┄┄┄┄┄┄
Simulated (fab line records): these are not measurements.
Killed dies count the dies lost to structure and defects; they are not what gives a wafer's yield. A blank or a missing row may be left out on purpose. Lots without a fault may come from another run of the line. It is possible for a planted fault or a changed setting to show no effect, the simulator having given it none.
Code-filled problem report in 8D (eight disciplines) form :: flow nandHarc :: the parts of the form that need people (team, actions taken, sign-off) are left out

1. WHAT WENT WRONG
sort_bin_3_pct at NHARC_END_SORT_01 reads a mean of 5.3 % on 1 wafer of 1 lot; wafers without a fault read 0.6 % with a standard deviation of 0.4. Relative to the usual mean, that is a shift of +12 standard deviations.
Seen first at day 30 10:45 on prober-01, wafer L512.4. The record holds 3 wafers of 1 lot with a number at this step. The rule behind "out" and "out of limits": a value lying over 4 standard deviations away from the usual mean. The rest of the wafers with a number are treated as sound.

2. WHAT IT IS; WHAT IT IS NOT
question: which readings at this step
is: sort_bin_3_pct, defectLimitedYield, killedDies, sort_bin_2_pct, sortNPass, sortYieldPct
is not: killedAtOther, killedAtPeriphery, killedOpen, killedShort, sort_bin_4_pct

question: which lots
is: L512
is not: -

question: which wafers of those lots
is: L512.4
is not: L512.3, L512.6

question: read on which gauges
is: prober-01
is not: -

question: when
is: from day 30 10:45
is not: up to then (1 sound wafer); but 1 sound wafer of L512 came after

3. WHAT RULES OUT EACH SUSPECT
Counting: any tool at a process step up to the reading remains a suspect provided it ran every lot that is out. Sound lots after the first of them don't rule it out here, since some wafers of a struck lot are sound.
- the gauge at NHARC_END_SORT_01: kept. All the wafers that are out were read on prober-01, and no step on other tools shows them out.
┄┄┄┄┄┄

REQUIREMENT - Retype exactly the lines from the first line of the records above through the line containing "question: which readings at this step", both included, and nothing else.

ANSWER SPACE -
Simulated (fab line records): these are not measurements.
Killed dies count the dies lost to structure and defects; they are not what gives a wafer's yield. A blank or a missing row may be left out on purpose. Lots without a fault may come from another run of the line. It is possible for a planted fault or a changed setting to show no effect, the simulator having given it none.
Code-filled problem report in 8D (eight disciplines) form :: flow nandHarc :: the parts of the form that need people (team, actions taken, sign-off) are left out

1. WHAT WENT WRONG
sort_bin_3_pct at NHARC_END_SORT_01 reads a mean of 5.3 % on 1 wafer of 1 lot; wafers without a fault read 0.6 % with a standard deviation of 0.4. Relative to the usual mean, that is a shift of +12 standard deviations.
Seen first at day 30 10:45 on prober-01, wafer L512.4. The record holds 3 wafers of 1 lot with a number at this step. The rule behind "out" and "out of limits": a value lying over 4 standard deviations away from the usual mean. The rest of the wafers with a number are treated as sound.

2. WHAT IT IS; WHAT IT IS NOT
question: which readings at this step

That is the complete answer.